*-*-*
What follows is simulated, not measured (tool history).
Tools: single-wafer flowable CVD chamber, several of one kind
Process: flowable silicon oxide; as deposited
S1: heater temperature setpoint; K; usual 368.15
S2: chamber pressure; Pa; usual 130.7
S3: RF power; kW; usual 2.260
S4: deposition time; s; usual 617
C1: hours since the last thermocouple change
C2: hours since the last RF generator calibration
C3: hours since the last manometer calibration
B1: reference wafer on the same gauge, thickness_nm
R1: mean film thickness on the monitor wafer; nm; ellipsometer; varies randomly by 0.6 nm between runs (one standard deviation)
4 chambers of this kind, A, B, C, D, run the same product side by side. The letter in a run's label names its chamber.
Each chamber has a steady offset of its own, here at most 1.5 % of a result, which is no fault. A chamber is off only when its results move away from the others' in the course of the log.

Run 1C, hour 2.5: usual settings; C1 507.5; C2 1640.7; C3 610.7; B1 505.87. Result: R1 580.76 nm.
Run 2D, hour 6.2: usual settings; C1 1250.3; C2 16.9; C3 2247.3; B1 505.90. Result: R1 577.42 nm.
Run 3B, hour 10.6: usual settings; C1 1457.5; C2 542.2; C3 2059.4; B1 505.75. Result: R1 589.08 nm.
*-*-*

# EXERCISE
All of the data above should be reproduced exactly, with nothing missing.

# TASK RESULT
What follows is simulated, not measured (tool history).
Tools: single-wafer flowable CVD chamber, several of one kind
Process: flowable silicon oxide; as deposited
S1: heater temperature setpoint; K; usual 368.15
S2: chamber pressure; Pa; usual 130.7
S3: RF power; kW; usual 2.260
S4: deposition time; s; usual 617
C1: hours since the last thermocouple change
C2: hours since the last RF generator calibration
C3: hours since the last manometer calibration
B1: reference wafer on the same gauge, thickness_nm
R1: mean film thickness on the monitor wafer; nm; ellipsometer; varies randomly by 0.6 nm between runs (one standard deviation)
4 chambers of this kind, A, B, C, D, run the same product side by side. The letter in a run's label names its chamber.
Each chamber has a steady offset of its own, here at most 1.5 % of a result, which is no fault. A chamber is off only when its results move away from the others' in the course of the log.

Run 1C, hour 2.5: usual settings; C1 507.5; C2 1640.7; C3 610.7; B1 505.87. Result: R1 580.76 nm.
Run 2D, hour 6.2: usual settings; C1 1250.3; C2 16.9; C3 2247.3; B1 505.90. Result: R1 577.42 nm.
Run 3B, hour 10.6: usual settings; C1 1457.5; C2 542.2; C3 2059.4; B1 505.75. Result: R1 589.08 nm.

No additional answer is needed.